Work item: Every line from the start of the records below to the line containing "P2: hard-mask etch" should be retyped exactly, that line included, and no others.

|---|

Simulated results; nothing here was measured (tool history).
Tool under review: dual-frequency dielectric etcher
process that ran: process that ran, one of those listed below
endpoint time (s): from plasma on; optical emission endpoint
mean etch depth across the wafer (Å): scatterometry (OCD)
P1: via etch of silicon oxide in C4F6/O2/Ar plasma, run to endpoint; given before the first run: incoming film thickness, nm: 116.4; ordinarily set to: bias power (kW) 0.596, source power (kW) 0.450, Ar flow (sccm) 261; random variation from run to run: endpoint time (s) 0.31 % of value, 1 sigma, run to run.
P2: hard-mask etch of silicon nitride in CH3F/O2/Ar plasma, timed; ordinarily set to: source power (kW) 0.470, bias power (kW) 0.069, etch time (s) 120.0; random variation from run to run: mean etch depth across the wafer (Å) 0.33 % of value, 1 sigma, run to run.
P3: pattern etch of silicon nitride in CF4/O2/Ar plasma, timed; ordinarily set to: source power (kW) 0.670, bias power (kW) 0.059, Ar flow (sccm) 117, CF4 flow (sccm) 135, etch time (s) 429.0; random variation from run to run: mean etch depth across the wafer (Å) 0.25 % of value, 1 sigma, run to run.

|---|

Problem solution:
Simulated results; nothing here was measured (tool history).
Tool under review: dual-frequency dielectric etcher
process that ran: process that ran, one of those listed below
endpoint time (s): from plasma on; optical emission endpoint
mean etch depth across the wafer (Å): scatterometry (OCD)
P1: via etch of silicon oxide in C4F6/O2/Ar plasma, run to endpoint; given before the first run: incoming film thickness, nm: 116.4; ordinarily set to: bias power (kW) 0.596, source power (kW) 0.450, Ar flow (sccm) 261; random variation from run to run: endpoint time (s) 0.31 % of value, 1 sigma, run to run.
P2: hard-mask etch of silicon nitride in CH3F/O2/Ar plasma, timed; ordinarily set to: source power (kW) 0.470, bias power (kW) 0.069, etch time (s) 120.0; random variation from run to run: mean etch depth across the wafer (Å) 0.33 % of value, 1 sigma, run to run.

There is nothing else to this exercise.